[[ GIVEN DATA open ]]
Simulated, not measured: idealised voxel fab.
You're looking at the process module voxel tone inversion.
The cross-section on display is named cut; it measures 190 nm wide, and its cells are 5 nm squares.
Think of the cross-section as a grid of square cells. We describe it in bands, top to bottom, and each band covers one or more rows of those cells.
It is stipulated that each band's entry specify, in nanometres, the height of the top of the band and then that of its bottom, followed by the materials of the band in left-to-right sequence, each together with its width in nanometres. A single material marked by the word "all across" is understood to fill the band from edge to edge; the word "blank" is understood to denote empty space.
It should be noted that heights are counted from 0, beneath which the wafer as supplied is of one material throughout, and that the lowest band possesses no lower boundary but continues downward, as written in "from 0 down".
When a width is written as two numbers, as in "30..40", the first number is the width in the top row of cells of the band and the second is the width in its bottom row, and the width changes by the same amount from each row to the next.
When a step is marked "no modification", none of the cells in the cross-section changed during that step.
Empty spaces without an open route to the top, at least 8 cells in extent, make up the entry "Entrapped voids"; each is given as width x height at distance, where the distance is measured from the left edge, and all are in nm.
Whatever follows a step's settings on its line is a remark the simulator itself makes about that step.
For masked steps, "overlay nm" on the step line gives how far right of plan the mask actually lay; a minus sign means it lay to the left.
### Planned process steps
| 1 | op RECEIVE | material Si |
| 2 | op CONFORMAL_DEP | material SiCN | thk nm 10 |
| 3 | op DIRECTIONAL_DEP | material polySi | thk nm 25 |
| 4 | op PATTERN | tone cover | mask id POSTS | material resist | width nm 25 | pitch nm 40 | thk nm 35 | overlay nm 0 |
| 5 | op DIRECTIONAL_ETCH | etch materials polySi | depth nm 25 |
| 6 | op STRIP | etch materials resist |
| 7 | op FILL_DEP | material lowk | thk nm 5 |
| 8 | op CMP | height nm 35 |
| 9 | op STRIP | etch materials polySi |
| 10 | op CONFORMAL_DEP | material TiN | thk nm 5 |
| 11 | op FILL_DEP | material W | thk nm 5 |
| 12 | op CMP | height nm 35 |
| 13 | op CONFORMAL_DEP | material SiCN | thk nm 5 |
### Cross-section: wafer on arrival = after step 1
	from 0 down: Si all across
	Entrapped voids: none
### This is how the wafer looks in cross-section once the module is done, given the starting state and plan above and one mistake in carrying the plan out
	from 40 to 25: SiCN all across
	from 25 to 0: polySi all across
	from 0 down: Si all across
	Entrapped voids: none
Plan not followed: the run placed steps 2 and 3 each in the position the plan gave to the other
[[ GIVEN DATA closed ]]

== WORK ITEM ==
The exact lines of the material above starting at the one that contains "You're looking at" and ending at the one that contains "thk nm 10 |" are what to retype; leave out everything else.

== TASK ANSWER ==
You're looking at the process module voxel tone inversion.
The cross-section on display is named cut; it measures 190 nm wide, and its cells are 5 nm squares.
Think of the cross-section as a grid of square cells. We describe it in bands, top to bottom, and each band covers one or more rows of those cells.
It is stipulated that each band's entry specify, in nanometres, the height of the top of the band and then that of its bottom, followed by the materials of the band in left-to-right sequence, each together with its width in nanometres. A single material marked by the word "all across" is understood to fill the band from edge to edge; the word "blank" is understood to denote empty space.
It should be noted that heights are counted from 0, beneath which the wafer as supplied is of one material throughout, and that the lowest band possesses no lower boundary but continues downward, as written in "from 0 down".
When a width is written as two numbers, as in "30..40", the first number is the width in the top row of cells of the band and the second is the width in its bottom row, and the width changes by the same amount from each row to the next.
When a step is marked "no modification", none of the cells in the cross-section changed during that step.
Empty spaces without an open route to the top, at least 8 cells in extent, make up the entry "Entrapped voids"; each is given as width x height at distance, where the distance is measured from the left edge, and all are in nm.
Whatever follows a step's settings on its line is a remark the simulator itself makes about that step.
For masked steps, "overlay nm" on the step line gives how far right of plan the mask actually lay; a minus sign means it lay to the left.
### Planned process steps
| 1 | op RECEIVE | material Si |
| 2 | op CONFORMAL_DEP | material SiCN | thk nm 10 |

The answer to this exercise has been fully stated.